• [Dataset content]
[Start of section]
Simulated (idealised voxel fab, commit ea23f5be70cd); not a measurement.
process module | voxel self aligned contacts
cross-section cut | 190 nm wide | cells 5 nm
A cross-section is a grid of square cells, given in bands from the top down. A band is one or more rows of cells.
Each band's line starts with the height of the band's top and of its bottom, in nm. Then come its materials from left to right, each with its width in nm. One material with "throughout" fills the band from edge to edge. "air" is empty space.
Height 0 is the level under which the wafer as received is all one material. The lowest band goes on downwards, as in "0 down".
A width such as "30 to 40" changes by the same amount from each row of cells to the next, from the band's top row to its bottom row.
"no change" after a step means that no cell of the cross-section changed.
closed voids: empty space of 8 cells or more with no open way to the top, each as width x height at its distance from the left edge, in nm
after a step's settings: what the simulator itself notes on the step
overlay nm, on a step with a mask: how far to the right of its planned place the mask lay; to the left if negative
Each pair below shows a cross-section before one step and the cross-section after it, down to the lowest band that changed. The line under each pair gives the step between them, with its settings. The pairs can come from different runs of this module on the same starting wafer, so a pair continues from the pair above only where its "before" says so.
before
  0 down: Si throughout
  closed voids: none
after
[End of section]

• [Exercise] A faithful transcription of all the material is what this exercise calls for.

• [Expected answer]
Simulated (idealised voxel fab, commit ea23f5be70cd); not a measurement.
process module | voxel self aligned contacts
cross-section cut | 190 nm wide | cells 5 nm
A cross-section is a grid of square cells, given in bands from the top down. A band is one or more rows of cells.
Each band's line starts with the height of the band's top and of its bottom, in nm. Then come its materials from left to right, each with its width in nm. One material with "throughout" fills the band from edge to edge. "air" is empty space.
Height 0 is the level under which the wafer as received is all one material. The lowest band goes on downwards, as in "0 down".
A width such as "30 to 40" changes by the same amount from each row of cells to the next, from the band's top row to its bottom row.
"no change" after a step means that no cell of the cross-section changed.
closed voids: empty space of 8 cells or more with no open way to the top, each as width x height at its distance from the left edge, in nm
after a step's settings: what the simulator itself notes on the step
overlay nm, on a step with a mask: how far to the right of its planned place the mask lay; to the left if negative
Each pair below shows a cross-section before one step and the cross-section after it, down to the lowest band that changed. The line under each pair gives the step between them, with its settings. The pairs can come from different runs of this module on the same starting wafer, so a pair continues from the pair above only where its "before" says so.
before
  0 down: Si throughout
  closed voids: none
after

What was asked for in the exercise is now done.